== Segment start ==

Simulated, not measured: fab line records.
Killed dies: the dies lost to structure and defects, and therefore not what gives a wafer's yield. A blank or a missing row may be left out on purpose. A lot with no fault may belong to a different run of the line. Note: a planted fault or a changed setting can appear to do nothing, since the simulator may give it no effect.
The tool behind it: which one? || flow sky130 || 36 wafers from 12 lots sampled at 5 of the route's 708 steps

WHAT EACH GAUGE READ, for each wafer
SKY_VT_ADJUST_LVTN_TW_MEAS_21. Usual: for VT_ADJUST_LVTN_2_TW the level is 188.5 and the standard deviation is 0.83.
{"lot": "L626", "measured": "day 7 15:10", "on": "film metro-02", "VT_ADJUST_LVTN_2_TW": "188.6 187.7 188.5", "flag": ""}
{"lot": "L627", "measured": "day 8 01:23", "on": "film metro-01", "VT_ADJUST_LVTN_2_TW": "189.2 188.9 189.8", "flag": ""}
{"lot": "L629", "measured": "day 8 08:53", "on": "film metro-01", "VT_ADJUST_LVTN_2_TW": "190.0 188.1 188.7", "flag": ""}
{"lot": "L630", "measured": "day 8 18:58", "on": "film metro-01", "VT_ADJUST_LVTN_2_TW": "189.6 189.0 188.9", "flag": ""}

== Segment end ==

TASK ITEM:
Please set down each line of the records exactly as given.

SOLUTION:
Simulated, not measured: fab line records.
Killed dies: the dies lost to structure and defects, and therefore not what gives a wafer's yield. A blank or a missing row may be left out on purpose. A lot with no fault may belong to a different run of the line. Note: a planted fault or a changed setting can appear to do nothing, since the simulator may give it no effect.
The tool behind it: which one? || flow sky130 || 36 wafers from 12 lots sampled at 5 of the route's 708 steps

WHAT EACH GAUGE READ, for each wafer
SKY_VT_ADJUST_LVTN_TW_MEAS_21. Usual: for VT_ADJUST_LVTN_2_TW the level is 188.5 and the standard deviation is 0.83.
{"lot": "L626", "measured": "day 7 15:10", "on": "film metro-02", "VT_ADJUST_LVTN_2_TW": "188.6 187.7 188.5", "flag": ""}
{"lot": "L627", "measured": "day 8 01:23", "on": "film metro-01", "VT_ADJUST_LVTN_2_TW": "189.2 188.9 189.8", "flag": ""}
{"lot": "L629", "measured": "day 8 08:53", "on": "film metro-01", "VT_ADJUST_LVTN_2_TW": "190.0 188.1 188.7", "flag": ""}
{"lot": "L630", "measured": "day 8 18:58", "on": "film metro-01", "VT_ADJUST_LVTN_2_TW": "189.6 189.0 188.9", "flag": ""}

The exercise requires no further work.